REQUIREMENT
The lines from the start of the data through the line with "0.0731 micrometres" are to be returned verbatim; all later lines are to be omitted.

RECORD SET
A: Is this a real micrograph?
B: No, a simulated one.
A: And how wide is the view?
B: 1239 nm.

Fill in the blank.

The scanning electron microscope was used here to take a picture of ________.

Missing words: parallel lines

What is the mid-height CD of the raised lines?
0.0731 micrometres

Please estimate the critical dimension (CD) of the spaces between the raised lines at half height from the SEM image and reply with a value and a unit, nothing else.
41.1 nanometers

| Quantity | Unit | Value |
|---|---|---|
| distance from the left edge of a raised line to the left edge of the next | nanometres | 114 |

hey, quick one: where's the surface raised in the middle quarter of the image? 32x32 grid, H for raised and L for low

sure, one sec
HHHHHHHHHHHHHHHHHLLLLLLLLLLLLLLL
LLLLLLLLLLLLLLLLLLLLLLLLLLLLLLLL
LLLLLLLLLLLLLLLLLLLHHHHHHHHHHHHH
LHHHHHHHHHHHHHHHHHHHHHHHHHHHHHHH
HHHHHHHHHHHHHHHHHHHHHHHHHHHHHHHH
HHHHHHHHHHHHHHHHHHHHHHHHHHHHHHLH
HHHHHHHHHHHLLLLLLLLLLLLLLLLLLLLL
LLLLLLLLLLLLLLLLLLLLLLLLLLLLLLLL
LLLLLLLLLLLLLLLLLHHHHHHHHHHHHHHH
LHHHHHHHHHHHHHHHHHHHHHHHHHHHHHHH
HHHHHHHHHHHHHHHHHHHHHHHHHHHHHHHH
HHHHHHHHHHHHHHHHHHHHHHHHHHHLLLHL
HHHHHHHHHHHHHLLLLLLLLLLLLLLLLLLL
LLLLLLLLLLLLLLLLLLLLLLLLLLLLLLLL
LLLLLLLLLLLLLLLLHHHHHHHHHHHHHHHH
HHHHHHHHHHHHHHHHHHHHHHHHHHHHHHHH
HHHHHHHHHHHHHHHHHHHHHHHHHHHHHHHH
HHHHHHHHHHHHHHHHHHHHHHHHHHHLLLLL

WRITTEN SOLUTION
A: Is this a real micrograph?
B: No, a simulated one.
A: And how wide is the view?
B: 1239 nm.

Fill in the blank.

The scanning electron microscope was used here to take a picture of ________.

Missing words: parallel lines

What is the mid-height CD of the raised lines?
0.0731 micrometres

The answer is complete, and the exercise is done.